## Activity
Up to and including the line that contains "167 SPUTTER: material", return every line from the start of the data, unchanged.

## Records shown
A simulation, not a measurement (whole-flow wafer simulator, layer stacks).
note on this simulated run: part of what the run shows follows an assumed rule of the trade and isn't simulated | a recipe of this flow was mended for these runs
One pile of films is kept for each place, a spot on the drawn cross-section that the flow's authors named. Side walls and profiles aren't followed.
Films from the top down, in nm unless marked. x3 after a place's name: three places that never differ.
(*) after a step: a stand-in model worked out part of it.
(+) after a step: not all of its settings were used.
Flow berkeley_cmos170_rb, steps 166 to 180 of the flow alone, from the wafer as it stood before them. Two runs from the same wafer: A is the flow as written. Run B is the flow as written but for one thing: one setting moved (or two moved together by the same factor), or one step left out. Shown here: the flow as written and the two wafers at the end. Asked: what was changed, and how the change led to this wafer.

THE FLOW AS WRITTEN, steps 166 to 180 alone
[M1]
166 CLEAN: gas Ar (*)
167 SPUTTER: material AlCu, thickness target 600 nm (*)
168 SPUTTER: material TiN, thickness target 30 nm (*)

## Written solution
A simulation, not a measurement (whole-flow wafer simulator, layer stacks).
note on this simulated run: part of what the run shows follows an assumed rule of the trade and isn't simulated | a recipe of this flow was mended for these runs
One pile of films is kept for each place, a spot on the drawn cross-section that the flow's authors named. Side walls and profiles aren't followed.
Films from the top down, in nm unless marked. x3 after a place's name: three places that never differ.
(*) after a step: a stand-in model worked out part of it.
(+) after a step: not all of its settings were used.
Flow berkeley_cmos170_rb, steps 166 to 180 of the flow alone, from the wafer as it stood before them. Two runs from the same wafer: A is the flow as written. Run B is the flow as written but for one thing: one setting moved (or two moved together by the same factor), or one step left out. Shown here: the flow as written and the two wafers at the end. Asked: what was changed, and how the change led to this wafer.

THE FLOW AS WRITTEN, steps 166 to 180 alone
[M1]
166 CLEAN: gas Ar (*)
167 SPUTTER: material AlCu, thickness target 600 nm (*)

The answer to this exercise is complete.